Work task - Would you output the entries below only from the line containing "S1: temperature setpoint" through the line containing "B1: film thickness", exactly as they stand and with both ends included?

Dataset entries -
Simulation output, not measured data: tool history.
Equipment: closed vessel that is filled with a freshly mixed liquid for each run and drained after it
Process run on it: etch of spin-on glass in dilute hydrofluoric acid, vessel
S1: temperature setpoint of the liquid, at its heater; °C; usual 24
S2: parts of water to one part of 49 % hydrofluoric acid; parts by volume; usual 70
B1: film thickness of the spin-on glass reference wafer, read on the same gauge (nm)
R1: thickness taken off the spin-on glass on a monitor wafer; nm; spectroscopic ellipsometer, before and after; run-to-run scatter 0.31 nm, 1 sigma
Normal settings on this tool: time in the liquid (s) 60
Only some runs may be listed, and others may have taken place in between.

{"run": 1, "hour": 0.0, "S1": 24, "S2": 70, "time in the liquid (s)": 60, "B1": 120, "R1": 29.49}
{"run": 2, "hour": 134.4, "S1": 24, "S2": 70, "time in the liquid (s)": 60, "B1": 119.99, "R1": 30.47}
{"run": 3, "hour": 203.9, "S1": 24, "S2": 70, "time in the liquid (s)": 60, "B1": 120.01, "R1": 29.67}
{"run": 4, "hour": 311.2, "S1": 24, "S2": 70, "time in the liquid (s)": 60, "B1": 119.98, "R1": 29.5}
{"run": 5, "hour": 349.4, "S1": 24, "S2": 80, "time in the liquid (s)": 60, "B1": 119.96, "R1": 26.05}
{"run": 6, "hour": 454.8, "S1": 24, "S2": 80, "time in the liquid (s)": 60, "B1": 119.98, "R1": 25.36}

Exercise result -
S1: temperature setpoint of the liquid, at its heater; °C; usual 24
S2: parts of water to one part of 49 % hydrofluoric acid; parts by volume; usual 70
B1: film thickness of the spin-on glass reference wafer, read on the same gauge (nm)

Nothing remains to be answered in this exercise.